# EXERCISE
Reproduce the data in full, exactly.

>>>>

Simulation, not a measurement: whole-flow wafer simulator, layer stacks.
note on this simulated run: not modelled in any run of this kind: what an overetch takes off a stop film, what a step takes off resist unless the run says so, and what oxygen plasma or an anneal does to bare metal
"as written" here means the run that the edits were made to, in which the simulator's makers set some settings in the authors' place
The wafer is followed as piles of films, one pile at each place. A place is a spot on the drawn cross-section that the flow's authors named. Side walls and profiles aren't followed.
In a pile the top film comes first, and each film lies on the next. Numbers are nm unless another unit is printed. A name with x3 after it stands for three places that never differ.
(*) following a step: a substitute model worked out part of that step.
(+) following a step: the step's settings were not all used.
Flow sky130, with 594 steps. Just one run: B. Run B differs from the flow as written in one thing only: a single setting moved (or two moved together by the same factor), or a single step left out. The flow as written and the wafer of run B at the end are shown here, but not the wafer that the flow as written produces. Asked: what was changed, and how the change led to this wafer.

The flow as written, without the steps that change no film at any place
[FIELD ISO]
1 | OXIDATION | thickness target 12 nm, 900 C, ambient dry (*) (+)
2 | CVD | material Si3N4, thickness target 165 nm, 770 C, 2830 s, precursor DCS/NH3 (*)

<<<<

# EXPECTED ANSWER
Simulation, not a measurement: whole-flow wafer simulator, layer stacks.
note on this simulated run: not modelled in any run of this kind: what an overetch takes off a stop film, what a step takes off resist unless the run says so, and what oxygen plasma or an anneal does to bare metal
"as written" here means the run that the edits were made to, in which the simulator's makers set some settings in the authors' place
The wafer is followed as piles of films, one pile at each place. A place is a spot on the drawn cross-section that the flow's authors named. Side walls and profiles aren't followed.
In a pile the top film comes first, and each film lies on the next. Numbers are nm unless another unit is printed. A name with x3 after it stands for three places that never differ.
(*) following a step: a substitute model worked out part of that step.
(+) following a step: the step's settings were not all used.
Flow sky130, with 594 steps. Just one run: B. Run B differs from the flow as written in one thing only: a single setting moved (or two moved together by the same factor), or a single step left out. The flow as written and the wafer of run B at the end are shown here, but not the wafer that the flow as written produces. Asked: what was changed, and how the change led to this wafer.

The flow as written, without the steps that change no film at any place
[FIELD ISO]
1 | OXIDATION | thickness target 12 nm, 900 C, ambient dry (*) (+)
2 | CVD | material Si3N4, thickness target 165 nm, 770 C, 2830 s, precursor DCS/NH3 (*)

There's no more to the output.